BEGIN Data excerpts

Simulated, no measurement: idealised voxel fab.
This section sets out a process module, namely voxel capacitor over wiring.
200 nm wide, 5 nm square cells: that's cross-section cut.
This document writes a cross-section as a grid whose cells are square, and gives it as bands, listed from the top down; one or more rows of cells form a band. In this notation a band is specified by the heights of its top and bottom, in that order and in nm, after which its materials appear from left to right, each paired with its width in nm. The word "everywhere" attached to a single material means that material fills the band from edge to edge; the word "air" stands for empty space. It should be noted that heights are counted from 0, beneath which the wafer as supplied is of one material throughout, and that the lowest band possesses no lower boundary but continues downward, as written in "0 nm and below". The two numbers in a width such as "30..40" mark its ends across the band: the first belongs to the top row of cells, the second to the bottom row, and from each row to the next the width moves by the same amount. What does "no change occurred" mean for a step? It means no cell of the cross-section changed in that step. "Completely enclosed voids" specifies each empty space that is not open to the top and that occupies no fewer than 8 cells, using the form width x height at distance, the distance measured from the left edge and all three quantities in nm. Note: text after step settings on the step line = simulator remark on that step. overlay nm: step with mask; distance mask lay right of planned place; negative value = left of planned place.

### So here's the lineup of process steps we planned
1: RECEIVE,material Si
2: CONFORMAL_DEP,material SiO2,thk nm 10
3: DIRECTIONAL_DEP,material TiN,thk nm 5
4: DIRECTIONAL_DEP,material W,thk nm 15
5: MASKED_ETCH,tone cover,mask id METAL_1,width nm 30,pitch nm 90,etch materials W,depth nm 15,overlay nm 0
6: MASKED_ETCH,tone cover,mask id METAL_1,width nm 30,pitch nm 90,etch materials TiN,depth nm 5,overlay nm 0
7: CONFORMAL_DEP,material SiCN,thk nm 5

END Data excerpts

■ **Work request**: With every line intact, output the listing above exactly.

■ **Answer section**:
Simulated, no measurement: idealised voxel fab.
This section sets out a process module, namely voxel capacitor over wiring.
200 nm wide, 5 nm square cells: that's cross-section cut.
This document writes a cross-section as a grid whose cells are square, and gives it as bands, listed from the top down; one or more rows of cells form a band. In this notation a band is specified by the heights of its top and bottom, in that order and in nm, after which its materials appear from left to right, each paired with its width in nm. The word "everywhere" attached to a single material means that material fills the band from edge to edge; the word "air" stands for empty space. It should be noted that heights are counted from 0, beneath which the wafer as supplied is of one material throughout, and that the lowest band possesses no lower boundary but continues downward, as written in "0 nm and below". The two numbers in a width such as "30..40" mark its ends across the band: the first belongs to the top row of cells, the second to the bottom row, and from each row to the next the width moves by the same amount. What does "no change occurred" mean for a step? It means no cell of the cross-section changed in that step. "Completely enclosed voids" specifies each empty space that is not open to the top and that occupies no fewer than 8 cells, using the form width x height at distance, the distance measured from the left edge and all three quantities in nm. Note: text after step settings on the step line = simulator remark on that step. overlay nm: step with mask; distance mask lay right of planned place; negative value = left of planned place.

### So here's the lineup of process steps we planned
1: RECEIVE,material Si
2: CONFORMAL_DEP,material SiO2,thk nm 10
3: DIRECTIONAL_DEP,material TiN,thk nm 5
4: DIRECTIONAL_DEP,material W,thk nm 15
5: MASKED_ETCH,tone cover,mask id METAL_1,width nm 30,pitch nm 90,etch materials W,depth nm 15,overlay nm 0
6: MASKED_ETCH,tone cover,mask id METAL_1,width nm 30,pitch nm 90,etch materials TiN,depth nm 5,overlay nm 0
7: CONFORMAL_DEP,material SiCN,thk nm 5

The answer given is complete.